For this exercise, repeat every line of the material exactly.

- Opening Delimiter -

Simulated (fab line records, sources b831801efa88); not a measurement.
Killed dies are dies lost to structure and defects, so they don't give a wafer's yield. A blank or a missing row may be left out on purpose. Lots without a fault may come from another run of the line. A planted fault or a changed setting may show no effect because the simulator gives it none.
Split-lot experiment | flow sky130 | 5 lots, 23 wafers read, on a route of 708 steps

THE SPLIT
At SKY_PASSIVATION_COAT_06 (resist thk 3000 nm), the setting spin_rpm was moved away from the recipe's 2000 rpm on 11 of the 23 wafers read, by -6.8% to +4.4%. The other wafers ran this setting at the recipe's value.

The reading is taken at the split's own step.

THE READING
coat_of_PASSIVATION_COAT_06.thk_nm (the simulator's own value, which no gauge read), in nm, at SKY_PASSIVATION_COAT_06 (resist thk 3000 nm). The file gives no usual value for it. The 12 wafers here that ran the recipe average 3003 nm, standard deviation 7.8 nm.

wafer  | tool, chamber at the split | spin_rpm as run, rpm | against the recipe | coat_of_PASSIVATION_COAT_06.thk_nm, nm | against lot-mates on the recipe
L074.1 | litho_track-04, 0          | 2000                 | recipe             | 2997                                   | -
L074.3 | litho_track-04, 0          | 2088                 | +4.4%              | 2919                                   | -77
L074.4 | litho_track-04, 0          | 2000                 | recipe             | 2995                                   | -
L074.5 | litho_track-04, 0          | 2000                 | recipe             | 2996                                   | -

- Closing Delimiter -

## [Your response]
Simulated (fab line records, sources b831801efa88); not a measurement.
Killed dies are dies lost to structure and defects, so they don't give a wafer's yield. A blank or a missing row may be left out on purpose. Lots without a fault may come from another run of the line. A planted fault or a changed setting may show no effect because the simulator gives it none.
Split-lot experiment | flow sky130 | 5 lots, 23 wafers read, on a route of 708 steps

THE SPLIT
At SKY_PASSIVATION_COAT_06 (resist thk 3000 nm), the setting spin_rpm was moved away from the recipe's 2000 rpm on 11 of the 23 wafers read, by -6.8% to +4.4%. The other wafers ran this setting at the recipe's value.

The reading is taken at the split's own step.

THE READING
coat_of_PASSIVATION_COAT_06.thk_nm (the simulator's own value, which no gauge read), in nm, at SKY_PASSIVATION_COAT_06 (resist thk 3000 nm). The file gives no usual value for it. The 12 wafers here that ran the recipe average 3003 nm, standard deviation 7.8 nm.

wafer  | tool, chamber at the split | spin_rpm as run, rpm | against the recipe | coat_of_PASSIVATION_COAT_06.thk_nm, nm | against lot-mates on the recipe
L074.1 | litho_track-04, 0          | 2000                 | recipe             | 2997                                   | -
L074.3 | litho_track-04, 0          | 2088                 | +4.4%              | 2919                                   | -77
L074.4 | litho_track-04, 0          | 2000                 | recipe             | 2995                                   | -
L074.5 | litho_track-04, 0          | 2000                 | recipe             | 2996                                   | -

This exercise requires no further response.